Task item =
Print all the records exactly as they stand.

Given entries =
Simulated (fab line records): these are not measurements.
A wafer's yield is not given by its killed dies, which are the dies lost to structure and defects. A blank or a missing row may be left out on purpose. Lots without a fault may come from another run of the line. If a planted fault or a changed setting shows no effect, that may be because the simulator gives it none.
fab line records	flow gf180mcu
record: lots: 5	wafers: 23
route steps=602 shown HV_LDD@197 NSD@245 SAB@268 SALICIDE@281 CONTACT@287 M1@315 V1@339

Exercise result =
Simulated (fab line records): these are not measurements.
A wafer's yield is not given by its killed dies, which are the dies lost to structure and defects. A blank or a missing row may be left out on purpose. Lots without a fault may come from another run of the line. If a planted fault or a changed setting shows no effect, that may be because the simulator gives it none.
fab line records	flow gf180mcu
record: lots: 5	wafers: 23
route steps=602 shown HV_LDD@197 NSD@245 SAB@268 SALICIDE@281 CONTACT@287 M1@315 V1@339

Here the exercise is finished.